-- Opening Marker --

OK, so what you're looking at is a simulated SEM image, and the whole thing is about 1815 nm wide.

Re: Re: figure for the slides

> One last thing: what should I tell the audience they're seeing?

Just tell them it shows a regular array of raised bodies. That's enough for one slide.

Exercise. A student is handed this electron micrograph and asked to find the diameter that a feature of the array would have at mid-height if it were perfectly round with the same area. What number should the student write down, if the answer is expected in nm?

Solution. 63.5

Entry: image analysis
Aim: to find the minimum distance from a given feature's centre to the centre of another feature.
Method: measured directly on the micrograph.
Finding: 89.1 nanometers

-- Closing Marker --

From the first line of the records through the line with "Entry: image analysis", retype everything word for word, including both ends.

OK, so what you're looking at is a simulated SEM image, and the whole thing is about 1815 nm wide.

Re: Re: figure for the slides

> One last thing: what should I tell the audience they're seeing?

Just tell them it shows a regular array of raised bodies. That's enough for one slide.

Exercise. A student is handed this electron micrograph and asked to find the diameter that a feature of the array would have at mid-height if it were perfectly round with the same area. What number should the student write down, if the answer is expected in nm?

Solution. 63.5

Entry: image analysis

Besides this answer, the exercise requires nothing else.